Work item — From the opening line of the records through the line bearing "S2: temperature of the parts; C; normally 18", set down every line exactly.

Extracted material —
::::::

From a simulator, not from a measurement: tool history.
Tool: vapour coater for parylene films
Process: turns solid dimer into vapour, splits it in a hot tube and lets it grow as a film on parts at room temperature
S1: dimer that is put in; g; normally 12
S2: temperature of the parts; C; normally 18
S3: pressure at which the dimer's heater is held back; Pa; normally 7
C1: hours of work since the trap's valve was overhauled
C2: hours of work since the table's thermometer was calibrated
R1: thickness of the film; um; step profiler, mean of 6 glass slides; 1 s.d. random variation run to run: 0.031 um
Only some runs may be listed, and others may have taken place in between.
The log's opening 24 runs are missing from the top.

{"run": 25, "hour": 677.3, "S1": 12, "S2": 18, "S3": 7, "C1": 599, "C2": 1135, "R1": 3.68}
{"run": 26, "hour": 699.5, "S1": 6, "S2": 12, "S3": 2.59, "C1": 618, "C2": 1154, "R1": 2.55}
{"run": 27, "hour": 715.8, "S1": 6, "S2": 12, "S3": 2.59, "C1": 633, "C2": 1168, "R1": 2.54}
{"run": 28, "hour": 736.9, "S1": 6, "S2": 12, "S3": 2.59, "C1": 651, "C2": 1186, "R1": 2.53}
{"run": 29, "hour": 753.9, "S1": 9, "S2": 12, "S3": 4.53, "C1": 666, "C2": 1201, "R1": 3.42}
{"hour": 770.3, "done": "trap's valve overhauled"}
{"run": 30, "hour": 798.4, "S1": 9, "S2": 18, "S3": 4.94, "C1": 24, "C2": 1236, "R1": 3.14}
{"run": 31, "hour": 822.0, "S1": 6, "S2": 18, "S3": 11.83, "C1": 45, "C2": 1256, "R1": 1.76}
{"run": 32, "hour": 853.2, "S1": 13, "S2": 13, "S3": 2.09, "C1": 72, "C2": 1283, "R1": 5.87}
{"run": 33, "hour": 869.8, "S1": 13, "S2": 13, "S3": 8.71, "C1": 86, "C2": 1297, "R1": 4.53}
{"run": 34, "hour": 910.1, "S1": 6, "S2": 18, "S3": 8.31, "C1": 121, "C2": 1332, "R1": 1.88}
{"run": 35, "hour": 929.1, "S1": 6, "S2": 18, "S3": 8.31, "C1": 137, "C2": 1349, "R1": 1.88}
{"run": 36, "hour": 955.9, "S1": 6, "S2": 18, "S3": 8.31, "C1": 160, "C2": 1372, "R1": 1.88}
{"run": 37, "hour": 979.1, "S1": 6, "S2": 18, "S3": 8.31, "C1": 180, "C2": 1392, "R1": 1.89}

::::::

Written solution —
From a simulator, not from a measurement: tool history.
Tool: vapour coater for parylene films
Process: turns solid dimer into vapour, splits it in a hot tube and lets it grow as a film on parts at room temperature
S1: dimer that is put in; g; normally 12
S2: temperature of the parts; C; normally 18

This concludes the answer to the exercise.